● Supplied data
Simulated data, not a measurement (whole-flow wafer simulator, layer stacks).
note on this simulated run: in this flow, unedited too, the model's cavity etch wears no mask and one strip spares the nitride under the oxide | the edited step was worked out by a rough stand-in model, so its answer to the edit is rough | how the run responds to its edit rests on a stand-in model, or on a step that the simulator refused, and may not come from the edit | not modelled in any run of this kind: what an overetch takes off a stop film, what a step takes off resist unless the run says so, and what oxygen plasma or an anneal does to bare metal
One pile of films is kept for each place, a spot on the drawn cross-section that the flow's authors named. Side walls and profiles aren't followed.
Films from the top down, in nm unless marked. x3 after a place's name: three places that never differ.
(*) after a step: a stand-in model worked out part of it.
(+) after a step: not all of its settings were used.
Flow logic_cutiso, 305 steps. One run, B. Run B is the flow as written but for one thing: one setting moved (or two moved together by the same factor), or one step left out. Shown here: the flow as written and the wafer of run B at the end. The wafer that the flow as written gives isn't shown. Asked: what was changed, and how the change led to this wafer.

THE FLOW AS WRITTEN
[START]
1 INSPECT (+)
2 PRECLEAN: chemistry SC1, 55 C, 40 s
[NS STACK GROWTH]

● Work order
The line containing "2 PRECLEAN: chemistry SC1, 55 C, 40 s" marks the end: copy exactly every line from the top of the data above down to it, that line included.

● Task solution
Simulated data, not a measurement (whole-flow wafer simulator, layer stacks).
note on this simulated run: in this flow, unedited too, the model's cavity etch wears no mask and one strip spares the nitride under the oxide | the edited step was worked out by a rough stand-in model, so its answer to the edit is rough | how the run responds to its edit rests on a stand-in model, or on a step that the simulator refused, and may not come from the edit | not modelled in any run of this kind: what an overetch takes off a stop film, what a step takes off resist unless the run says so, and what oxygen plasma or an anneal does to bare metal
One pile of films is kept for each place, a spot on the drawn cross-section that the flow's authors named. Side walls and profiles aren't followed.
Films from the top down, in nm unless marked. x3 after a place's name: three places that never differ.
(*) after a step: a stand-in model worked out part of it.
(+) after a step: not all of its settings were used.
Flow logic_cutiso, 305 steps. One run, B. Run B is the flow as written but for one thing: one setting moved (or two moved together by the same factor), or one step left out. Shown here: the flow as written and the wafer of run B at the end. The wafer that the flow as written gives isn't shown. Asked: what was changed, and how the change led to this wafer.

THE FLOW AS WRITTEN
[START]
1 INSPECT (+)
2 PRECLEAN: chemistry SC1, 55 C, 40 s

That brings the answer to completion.